**Required action**
Repeat the whole listing exactly as it appears.

__________________________________________________

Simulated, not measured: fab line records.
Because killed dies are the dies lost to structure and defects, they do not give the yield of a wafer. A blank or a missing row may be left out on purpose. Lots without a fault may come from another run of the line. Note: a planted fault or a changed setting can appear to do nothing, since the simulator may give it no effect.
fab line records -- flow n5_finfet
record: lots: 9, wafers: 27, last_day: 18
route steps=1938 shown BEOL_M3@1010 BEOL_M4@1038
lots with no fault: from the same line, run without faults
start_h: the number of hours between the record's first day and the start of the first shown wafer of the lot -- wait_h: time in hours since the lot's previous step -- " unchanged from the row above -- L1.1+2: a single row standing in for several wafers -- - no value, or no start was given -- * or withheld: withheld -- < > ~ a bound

__________________________________________________

**Answer box**
Simulated, not measured: fab line records.
Because killed dies are the dies lost to structure and defects, they do not give the yield of a wafer. A blank or a missing row may be left out on purpose. Lots without a fault may come from another run of the line. Note: a planted fault or a changed setting can appear to do nothing, since the simulator may give it no effect.
fab line records -- flow n5_finfet
record: lots: 9, wafers: 27, last_day: 18
route steps=1938 shown BEOL_M3@1010 BEOL_M4@1038
lots with no fault: from the same line, run without faults
start_h: the number of hours between the record's first day and the start of the first shown wafer of the lot -- wait_h: time in hours since the lot's previous step -- " unchanged from the row above -- L1.1+2: a single row standing in for several wafers -- - no value, or no start was given -- * or withheld: withheld -- < > ~ a bound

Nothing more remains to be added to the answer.